*** Opening Exercise data ***

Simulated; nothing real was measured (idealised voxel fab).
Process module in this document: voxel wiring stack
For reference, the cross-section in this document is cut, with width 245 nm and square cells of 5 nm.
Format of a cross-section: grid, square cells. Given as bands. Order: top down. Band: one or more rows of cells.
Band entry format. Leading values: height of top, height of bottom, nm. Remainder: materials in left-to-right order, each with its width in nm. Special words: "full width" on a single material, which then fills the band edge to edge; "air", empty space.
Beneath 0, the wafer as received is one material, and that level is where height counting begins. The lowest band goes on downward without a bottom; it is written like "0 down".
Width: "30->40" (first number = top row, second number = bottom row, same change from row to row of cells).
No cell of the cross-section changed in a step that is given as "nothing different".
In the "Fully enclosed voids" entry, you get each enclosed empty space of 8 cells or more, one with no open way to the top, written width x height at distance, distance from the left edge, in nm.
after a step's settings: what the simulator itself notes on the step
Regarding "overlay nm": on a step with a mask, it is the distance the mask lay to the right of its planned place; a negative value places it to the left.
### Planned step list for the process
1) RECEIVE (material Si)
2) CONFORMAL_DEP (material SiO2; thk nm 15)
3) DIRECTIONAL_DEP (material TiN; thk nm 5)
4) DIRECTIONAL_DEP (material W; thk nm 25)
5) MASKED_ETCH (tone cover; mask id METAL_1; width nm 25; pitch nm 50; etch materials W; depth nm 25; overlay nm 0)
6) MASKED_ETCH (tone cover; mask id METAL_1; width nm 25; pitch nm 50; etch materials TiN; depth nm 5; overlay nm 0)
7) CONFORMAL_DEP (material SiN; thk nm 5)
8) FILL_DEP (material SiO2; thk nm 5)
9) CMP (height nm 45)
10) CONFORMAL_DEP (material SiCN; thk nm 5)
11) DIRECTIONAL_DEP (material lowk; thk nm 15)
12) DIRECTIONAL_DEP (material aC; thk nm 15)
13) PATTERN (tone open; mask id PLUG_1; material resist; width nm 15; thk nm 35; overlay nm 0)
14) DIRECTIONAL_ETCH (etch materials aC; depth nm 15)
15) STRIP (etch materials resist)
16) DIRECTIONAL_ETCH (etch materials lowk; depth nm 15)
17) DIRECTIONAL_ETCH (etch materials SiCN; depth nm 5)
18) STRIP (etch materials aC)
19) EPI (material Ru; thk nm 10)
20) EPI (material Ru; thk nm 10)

*** Closing Exercise data ***

Work item
Beginning at the top of the data, please return every line until and including the line containing "Band entry format.", copied exactly, and nothing past it.

Answer space
Simulated; nothing real was measured (idealised voxel fab).
Process module in this document: voxel wiring stack
For reference, the cross-section in this document is cut, with width 245 nm and square cells of 5 nm.
Format of a cross-section: grid, square cells. Given as bands. Order: top down. Band: one or more rows of cells.
Band entry format. Leading values: height of top, height of bottom, nm. Remainder: materials in left-to-right order, each with its width in nm. Special words: "full width" on a single material, which then fills the band edge to edge; "air", empty space.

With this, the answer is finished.